▶ [WORK INSTRUCTION]: Could you retype, exactly as written, every line from the top of the records through the line that contains "note on this"?

▶ [EXTRACTED DATA]:
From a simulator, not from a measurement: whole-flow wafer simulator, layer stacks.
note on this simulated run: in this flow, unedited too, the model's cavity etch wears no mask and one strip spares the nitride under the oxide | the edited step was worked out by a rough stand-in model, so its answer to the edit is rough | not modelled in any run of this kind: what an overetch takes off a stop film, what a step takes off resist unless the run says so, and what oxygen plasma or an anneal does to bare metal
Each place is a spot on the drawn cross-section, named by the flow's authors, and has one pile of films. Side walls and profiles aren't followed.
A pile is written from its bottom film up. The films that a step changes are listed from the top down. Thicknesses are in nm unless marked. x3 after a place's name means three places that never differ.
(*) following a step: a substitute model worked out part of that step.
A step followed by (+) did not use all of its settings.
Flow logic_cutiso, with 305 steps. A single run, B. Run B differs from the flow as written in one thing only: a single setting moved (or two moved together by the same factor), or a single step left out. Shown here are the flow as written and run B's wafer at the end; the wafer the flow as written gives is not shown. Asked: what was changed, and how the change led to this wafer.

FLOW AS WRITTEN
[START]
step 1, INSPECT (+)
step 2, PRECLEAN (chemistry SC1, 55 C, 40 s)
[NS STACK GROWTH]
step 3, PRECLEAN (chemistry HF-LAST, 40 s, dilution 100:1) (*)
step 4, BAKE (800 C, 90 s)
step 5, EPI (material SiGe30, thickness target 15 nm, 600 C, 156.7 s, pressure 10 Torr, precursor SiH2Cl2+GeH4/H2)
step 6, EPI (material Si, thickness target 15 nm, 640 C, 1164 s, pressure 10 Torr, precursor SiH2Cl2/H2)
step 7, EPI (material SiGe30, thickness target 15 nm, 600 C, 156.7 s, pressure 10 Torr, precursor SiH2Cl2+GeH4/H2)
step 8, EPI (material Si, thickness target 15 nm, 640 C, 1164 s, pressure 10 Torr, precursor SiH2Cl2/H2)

▶ [TASK ANSWER]:
From a simulator, not from a measurement: whole-flow wafer simulator, layer stacks.
note on this simulated run: in this flow, unedited too, the model's cavity etch wears no mask and one strip spares the nitride under the oxide | the edited step was worked out by a rough stand-in model, so its answer to the edit is rough | not modelled in any run of this kind: what an overetch takes off a stop film, what a step takes off resist unless the run says so, and what oxygen plasma or an anneal does to bare metal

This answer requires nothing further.